#### Brief
What is needed is an exact transcription of every record below.

------------------------------------------------
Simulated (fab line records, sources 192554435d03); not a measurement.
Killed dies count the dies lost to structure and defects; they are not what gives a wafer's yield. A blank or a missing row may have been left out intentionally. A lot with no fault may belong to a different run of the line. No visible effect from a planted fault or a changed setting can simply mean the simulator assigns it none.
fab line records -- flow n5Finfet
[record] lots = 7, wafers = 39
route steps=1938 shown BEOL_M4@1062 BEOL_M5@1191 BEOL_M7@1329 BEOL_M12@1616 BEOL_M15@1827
------------------------------------------------

#### Task result
Simulated (fab line records, sources 192554435d03); not a measurement.
Killed dies count the dies lost to structure and defects; they are not what gives a wafer's yield. A blank or a missing row may have been left out intentionally. A lot with no fault may belong to a different run of the line. No visible effect from a planted fault or a changed setting can simply mean the simulator assigns it none.
fab line records -- flow n5Finfet
[record] lots = 7, wafers = 39
route steps=1938 shown BEOL_M4@1062 BEOL_M5@1191 BEOL_M7@1329 BEOL_M12@1616 BEOL_M15@1827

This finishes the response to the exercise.